• WORK INSTRUCTION: Give back exactly the lines of the data below, starting with the line that has "3 op DIRECTIONAL_DEP | material W | thk nm 20" and going on through the line that has "width nm 25".

• • •

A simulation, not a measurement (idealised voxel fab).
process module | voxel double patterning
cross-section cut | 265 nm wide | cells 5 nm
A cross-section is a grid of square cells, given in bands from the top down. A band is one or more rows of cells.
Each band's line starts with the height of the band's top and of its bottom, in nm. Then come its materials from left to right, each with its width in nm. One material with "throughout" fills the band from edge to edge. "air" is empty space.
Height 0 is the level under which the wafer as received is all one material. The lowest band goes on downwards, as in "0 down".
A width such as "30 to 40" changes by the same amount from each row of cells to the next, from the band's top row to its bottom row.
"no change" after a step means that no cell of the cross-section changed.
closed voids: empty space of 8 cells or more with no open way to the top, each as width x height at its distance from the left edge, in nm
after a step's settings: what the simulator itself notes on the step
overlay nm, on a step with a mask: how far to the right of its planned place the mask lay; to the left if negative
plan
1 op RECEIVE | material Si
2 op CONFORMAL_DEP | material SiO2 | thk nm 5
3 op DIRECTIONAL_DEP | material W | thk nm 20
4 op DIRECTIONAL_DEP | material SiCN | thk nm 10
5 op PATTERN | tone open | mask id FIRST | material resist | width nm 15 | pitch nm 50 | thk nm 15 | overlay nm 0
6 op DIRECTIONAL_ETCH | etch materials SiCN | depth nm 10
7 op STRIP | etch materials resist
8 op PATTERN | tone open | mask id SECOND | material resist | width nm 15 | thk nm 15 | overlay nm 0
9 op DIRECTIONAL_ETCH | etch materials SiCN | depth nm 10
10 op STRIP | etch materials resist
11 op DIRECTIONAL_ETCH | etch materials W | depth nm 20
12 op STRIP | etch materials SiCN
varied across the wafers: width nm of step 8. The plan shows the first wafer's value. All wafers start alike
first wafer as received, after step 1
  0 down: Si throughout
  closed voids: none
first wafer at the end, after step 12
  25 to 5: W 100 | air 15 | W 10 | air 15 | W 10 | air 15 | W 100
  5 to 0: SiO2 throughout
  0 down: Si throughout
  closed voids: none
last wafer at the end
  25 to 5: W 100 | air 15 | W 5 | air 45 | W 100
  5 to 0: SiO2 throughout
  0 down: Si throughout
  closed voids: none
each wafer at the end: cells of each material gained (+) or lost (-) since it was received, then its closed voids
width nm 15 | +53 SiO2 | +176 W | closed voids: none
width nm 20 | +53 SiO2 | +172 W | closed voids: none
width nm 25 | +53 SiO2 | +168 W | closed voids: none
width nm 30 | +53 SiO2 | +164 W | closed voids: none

• • •

• EXERCISE ANSWER:
3 op DIRECTIONAL_DEP | material W | thk nm 20
4 op DIRECTIONAL_DEP | material SiCN | thk nm 10
5 op PATTERN | tone open | mask id FIRST | material resist | width nm 15 | pitch nm 50 | thk nm 15 | overlay nm 0
6 op DIRECTIONAL_ETCH | etch materials SiCN | depth nm 10
7 op STRIP | etch materials resist
8 op PATTERN | tone open | mask id SECOND | material resist | width nm 15 | thk nm 15 | overlay nm 0
9 op DIRECTIONAL_ETCH | etch materials SiCN | depth nm 10
10 op STRIP | etch materials resist
11 op DIRECTIONAL_ETCH | etch materials W | depth nm 20
12 op STRIP | etch materials SiCN
varied across the wafers: width nm of step 8. The plan shows the first wafer's value. All wafers start alike
first wafer as received, after step 1
  0 down: Si throughout
  closed voids: none
first wafer at the end, after step 12
  25 to 5: W 100 | air 15 | W 10 | air 15 | W 10 | air 15 | W 100
  5 to 0: SiO2 throughout
  0 down: Si throughout
  closed voids: none
last wafer at the end
  25 to 5: W 100 | air 15 | W 5 | air 45 | W 100
  5 to 0: SiO2 throughout
  0 down: Si throughout
  closed voids: none
each wafer at the end: cells of each material gained (+) or lost (-) since it was received, then its closed voids
width nm 15 | +53 SiO2 | +176 W | closed voids: none
width nm 20 | +53 SiO2 | +172 W | closed voids: none
width nm 25 | +53 SiO2 | +168 W | closed voids: none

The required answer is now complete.